### Action item
The entries below must be retyped in full. Keep every word the same.

### Data section
- Opening Delimiter -
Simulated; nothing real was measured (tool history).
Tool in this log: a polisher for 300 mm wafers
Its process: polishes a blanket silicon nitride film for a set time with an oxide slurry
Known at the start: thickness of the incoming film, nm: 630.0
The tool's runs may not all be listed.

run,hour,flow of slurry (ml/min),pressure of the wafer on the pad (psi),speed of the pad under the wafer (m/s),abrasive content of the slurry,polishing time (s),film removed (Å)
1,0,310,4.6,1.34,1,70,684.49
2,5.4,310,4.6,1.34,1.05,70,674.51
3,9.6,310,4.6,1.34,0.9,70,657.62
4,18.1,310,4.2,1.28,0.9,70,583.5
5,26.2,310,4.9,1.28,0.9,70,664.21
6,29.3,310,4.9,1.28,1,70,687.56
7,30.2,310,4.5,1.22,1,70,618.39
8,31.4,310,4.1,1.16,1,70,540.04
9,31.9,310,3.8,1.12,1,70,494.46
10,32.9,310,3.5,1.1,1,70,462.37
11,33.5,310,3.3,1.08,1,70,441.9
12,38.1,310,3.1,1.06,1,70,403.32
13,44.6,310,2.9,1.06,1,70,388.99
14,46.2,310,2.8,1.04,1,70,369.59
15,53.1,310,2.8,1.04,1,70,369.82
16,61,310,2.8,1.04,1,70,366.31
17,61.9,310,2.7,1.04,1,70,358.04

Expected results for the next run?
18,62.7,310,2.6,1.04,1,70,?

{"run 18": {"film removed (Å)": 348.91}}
- Closing Delimiter -

### Expected answer
Simulated; nothing real was measured (tool history).
Tool in this log: a polisher for 300 mm wafers
Its process: polishes a blanket silicon nitride film for a set time with an oxide slurry
Known at the start: thickness of the incoming film, nm: 630.0
The tool's runs may not all be listed.

run,hour,flow of slurry (ml/min),pressure of the wafer on the pad (psi),speed of the pad under the wafer (m/s),abrasive content of the slurry,polishing time (s),film removed (Å)
1,0,310,4.6,1.34,1,70,684.49
2,5.4,310,4.6,1.34,1.05,70,674.51
3,9.6,310,4.6,1.34,0.9,70,657.62
4,18.1,310,4.2,1.28,0.9,70,583.5
5,26.2,310,4.9,1.28,0.9,70,664.21
6,29.3,310,4.9,1.28,1,70,687.56
7,30.2,310,4.5,1.22,1,70,618.39
8,31.4,310,4.1,1.16,1,70,540.04
9,31.9,310,3.8,1.12,1,70,494.46
10,32.9,310,3.5,1.1,1,70,462.37
11,33.5,310,3.3,1.08,1,70,441.9
12,38.1,310,3.1,1.06,1,70,403.32
13,44.6,310,2.9,1.06,1,70,388.99
14,46.2,310,2.8,1.04,1,70,369.59
15,53.1,310,2.8,1.04,1,70,369.82
16,61,310,2.8,1.04,1,70,366.31
17,61.9,310,2.7,1.04,1,70,358.04

Expected results for the next run?
18,62.7,310,2.6,1.04,1,70,?

{"run 18": {"film removed (Å)": 348.91}}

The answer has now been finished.